## Action item
Set down a word-for-word copy of the data below, limited to the lines from the first through the line with "Killed dies count".

##### Entries supplied #####

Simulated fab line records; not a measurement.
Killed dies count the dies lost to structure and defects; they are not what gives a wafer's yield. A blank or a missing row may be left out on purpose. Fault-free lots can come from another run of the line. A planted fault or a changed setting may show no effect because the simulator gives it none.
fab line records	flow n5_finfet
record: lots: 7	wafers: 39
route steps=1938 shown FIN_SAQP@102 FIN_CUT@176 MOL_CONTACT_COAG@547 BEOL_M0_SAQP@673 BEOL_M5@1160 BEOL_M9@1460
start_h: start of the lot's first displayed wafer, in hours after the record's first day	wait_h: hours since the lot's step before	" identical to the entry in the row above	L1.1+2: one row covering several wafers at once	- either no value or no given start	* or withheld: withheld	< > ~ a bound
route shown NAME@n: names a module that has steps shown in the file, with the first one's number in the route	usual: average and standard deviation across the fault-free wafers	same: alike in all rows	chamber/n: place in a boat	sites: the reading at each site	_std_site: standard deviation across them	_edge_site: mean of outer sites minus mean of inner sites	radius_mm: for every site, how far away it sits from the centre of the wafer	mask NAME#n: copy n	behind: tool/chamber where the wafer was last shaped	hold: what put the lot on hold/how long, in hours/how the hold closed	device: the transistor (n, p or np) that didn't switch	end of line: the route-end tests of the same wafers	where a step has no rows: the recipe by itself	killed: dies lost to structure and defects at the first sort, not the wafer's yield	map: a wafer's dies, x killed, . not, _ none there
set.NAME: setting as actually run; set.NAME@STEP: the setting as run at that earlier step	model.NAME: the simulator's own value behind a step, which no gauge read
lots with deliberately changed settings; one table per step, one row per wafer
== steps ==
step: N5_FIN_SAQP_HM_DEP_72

#####

## Task response
Simulated fab line records; not a measurement.
Killed dies count the dies lost to structure and defects; they are not what gives a wafer's yield. A blank or a missing row may be left out on purpose. Fault-free lots can come from another run of the line. A planted fault or a changed setting may show no effect because the simulator gives it none.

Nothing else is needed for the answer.